• _ASSIGNED TASK_
Nothing in the records may be changed; retype them in full.

══ INFORMATION SUPPLIED ══

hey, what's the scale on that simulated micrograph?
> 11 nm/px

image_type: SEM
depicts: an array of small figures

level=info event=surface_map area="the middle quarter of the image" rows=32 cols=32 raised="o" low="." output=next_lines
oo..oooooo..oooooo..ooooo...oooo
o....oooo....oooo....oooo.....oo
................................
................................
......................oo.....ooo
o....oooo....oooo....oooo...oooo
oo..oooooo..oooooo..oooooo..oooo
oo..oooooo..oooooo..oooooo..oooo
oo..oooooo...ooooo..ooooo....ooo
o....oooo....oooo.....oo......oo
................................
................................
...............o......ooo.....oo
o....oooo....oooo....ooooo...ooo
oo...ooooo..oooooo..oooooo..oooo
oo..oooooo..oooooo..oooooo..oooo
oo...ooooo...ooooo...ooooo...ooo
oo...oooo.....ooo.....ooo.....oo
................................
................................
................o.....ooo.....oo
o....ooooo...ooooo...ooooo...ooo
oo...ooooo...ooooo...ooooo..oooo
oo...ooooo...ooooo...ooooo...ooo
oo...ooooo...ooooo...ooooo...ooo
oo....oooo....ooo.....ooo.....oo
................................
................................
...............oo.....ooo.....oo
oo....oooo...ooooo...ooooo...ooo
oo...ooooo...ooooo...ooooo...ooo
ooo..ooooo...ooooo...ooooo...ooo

═══

• _REPLY_
hey, what's the scale on that simulated micrograph?
> 11 nm/px

image_type: SEM
depicts: an array of small figures

level=info event=surface_map area="the middle quarter of the image" rows=32 cols=32 raised="o" low="." output=next_lines
oo..oooooo..oooooo..ooooo...oooo
o....oooo....oooo....oooo.....oo
................................
................................
......................oo.....ooo
o....oooo....oooo....oooo...oooo
oo..oooooo..oooooo..oooooo..oooo
oo..oooooo..oooooo..oooooo..oooo
oo..oooooo...ooooo..ooooo....ooo
o....oooo....oooo.....oo......oo
................................
................................
...............o......ooo.....oo
o....oooo....oooo....ooooo...ooo
oo...ooooo..oooooo..oooooo..oooo
oo..oooooo..oooooo..oooooo..oooo
oo...ooooo...ooooo...ooooo...ooo
oo...oooo.....ooo.....ooo.....oo
................................
................................
................o.....ooo.....oo
o....ooooo...ooooo...ooooo...ooo
oo...ooooo...ooooo...ooooo..oooo
oo...ooooo...ooooo...ooooo...ooo
oo...ooooo...ooooo...ooooo...ooo
oo....oooo....ooo.....ooo.....oo
................................
................................
...............oo.....ooo.....oo
oo....oooo...ooooo...ooooo...ooo
oo...ooooo...ooooo...ooooo...ooo
ooo..ooooo...ooooo...ooooo...ooo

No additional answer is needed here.